Records provided -
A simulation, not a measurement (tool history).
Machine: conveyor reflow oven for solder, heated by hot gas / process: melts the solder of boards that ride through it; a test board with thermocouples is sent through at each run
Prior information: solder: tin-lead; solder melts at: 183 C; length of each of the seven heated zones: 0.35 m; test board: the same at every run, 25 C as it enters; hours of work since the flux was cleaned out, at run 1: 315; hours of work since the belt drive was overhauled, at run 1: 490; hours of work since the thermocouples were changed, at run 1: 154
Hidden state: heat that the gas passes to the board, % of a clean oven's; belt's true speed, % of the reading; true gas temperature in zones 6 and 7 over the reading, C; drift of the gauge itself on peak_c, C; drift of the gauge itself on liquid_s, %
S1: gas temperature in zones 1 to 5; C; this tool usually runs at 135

Required action - What you return must match the records above exactly.

Written solution -
A simulation, not a measurement (tool history).
Machine: conveyor reflow oven for solder, heated by hot gas / process: melts the solder of boards that ride through it; a test board with thermocouples is sent through at each run
Prior information: solder: tin-lead; solder melts at: 183 C; length of each of the seven heated zones: 0.35 m; test board: the same at every run, 25 C as it enters; hours of work since the flux was cleaned out, at run 1: 315; hours of work since the belt drive was overhauled, at run 1: 490; hours of work since the thermocouples were changed, at run 1: 154
Hidden state: heat that the gas passes to the board, % of a clean oven's; belt's true speed, % of the reading; true gas temperature in zones 6 and 7 over the reading, C; drift of the gauge itself on peak_c, C; drift of the gauge itself on liquid_s, %
S1: gas temperature in zones 1 to 5; C; this tool usually runs at 135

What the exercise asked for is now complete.